REQUIREMENT:
Among the entries below, extract exactly the lines that run from the one with "wafer: L089.1" through the one with "oes_product_au (a.u.): 0.919", both ends included.

RECORDS SUPPLIED:
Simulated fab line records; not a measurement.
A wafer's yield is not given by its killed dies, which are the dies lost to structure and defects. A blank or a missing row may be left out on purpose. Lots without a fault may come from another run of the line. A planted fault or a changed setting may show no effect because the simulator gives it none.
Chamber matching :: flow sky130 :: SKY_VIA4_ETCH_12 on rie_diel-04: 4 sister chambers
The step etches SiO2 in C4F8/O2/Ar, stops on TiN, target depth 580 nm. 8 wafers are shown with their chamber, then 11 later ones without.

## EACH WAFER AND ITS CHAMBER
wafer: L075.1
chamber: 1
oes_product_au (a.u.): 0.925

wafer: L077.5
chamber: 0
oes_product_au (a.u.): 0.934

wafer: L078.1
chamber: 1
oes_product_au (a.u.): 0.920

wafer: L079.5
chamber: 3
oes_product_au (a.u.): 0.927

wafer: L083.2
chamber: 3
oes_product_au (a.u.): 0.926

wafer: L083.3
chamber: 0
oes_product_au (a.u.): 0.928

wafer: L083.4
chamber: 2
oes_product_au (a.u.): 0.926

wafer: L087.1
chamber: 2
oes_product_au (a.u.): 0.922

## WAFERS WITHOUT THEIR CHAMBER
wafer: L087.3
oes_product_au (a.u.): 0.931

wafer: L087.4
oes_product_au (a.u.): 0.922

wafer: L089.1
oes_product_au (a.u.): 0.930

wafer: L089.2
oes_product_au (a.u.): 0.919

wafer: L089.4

REPLY:
wafer: L089.1
oes_product_au (a.u.): 0.930

wafer: L089.2
oes_product_au (a.u.): 0.919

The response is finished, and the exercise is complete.